--- WORK INSTRUCTION ---
From the listing below, output only the lines starting at the line that has "FLOW AS WRITTEN, steps 8 to 20 alone" and ending at the line that has "step 9, HMDS (30 s)", exactly as they appear, ends included.

____________
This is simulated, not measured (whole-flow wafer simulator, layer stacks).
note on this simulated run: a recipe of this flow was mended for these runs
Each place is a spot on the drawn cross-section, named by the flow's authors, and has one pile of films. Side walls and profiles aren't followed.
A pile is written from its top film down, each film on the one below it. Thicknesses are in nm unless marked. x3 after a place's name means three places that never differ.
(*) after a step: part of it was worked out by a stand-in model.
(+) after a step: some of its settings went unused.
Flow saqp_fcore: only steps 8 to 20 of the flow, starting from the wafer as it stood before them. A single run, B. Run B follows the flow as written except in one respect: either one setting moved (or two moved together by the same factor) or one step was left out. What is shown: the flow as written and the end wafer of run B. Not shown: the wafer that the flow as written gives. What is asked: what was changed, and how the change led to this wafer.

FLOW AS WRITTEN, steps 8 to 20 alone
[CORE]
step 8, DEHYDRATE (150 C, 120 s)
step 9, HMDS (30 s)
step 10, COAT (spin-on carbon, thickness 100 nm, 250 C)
____________

--- RESPONSE BOX ---
FLOW AS WRITTEN, steps 8 to 20 alone
[CORE]
step 8, DEHYDRATE (150 C, 120 s)
step 9, HMDS (30 s)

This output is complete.